++++ Extracted material

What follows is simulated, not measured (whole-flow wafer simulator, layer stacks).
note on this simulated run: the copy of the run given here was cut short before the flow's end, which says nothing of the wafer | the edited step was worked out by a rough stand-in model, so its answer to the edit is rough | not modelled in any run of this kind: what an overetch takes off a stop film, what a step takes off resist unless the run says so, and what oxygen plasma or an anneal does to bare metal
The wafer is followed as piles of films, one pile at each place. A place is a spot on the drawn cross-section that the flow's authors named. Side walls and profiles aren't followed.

++++++++

• Work item: Each entry must be reproduced exactly, with nothing added or dropped.

• Written response:
What follows is simulated, not measured (whole-flow wafer simulator, layer stacks).
note on this simulated run: the copy of the run given here was cut short before the flow's end, which says nothing of the wafer | the edited step was worked out by a rough stand-in model, so its answer to the edit is rough | not modelled in any run of this kind: what an overetch takes off a stop film, what a step takes off resist unless the run says so, and what oxygen plasma or an anneal does to bare metal
The wafer is followed as piles of films, one pile at each place. A place is a spot on the drawn cross-section that the flow's authors named. Side walls and profiles aren't followed.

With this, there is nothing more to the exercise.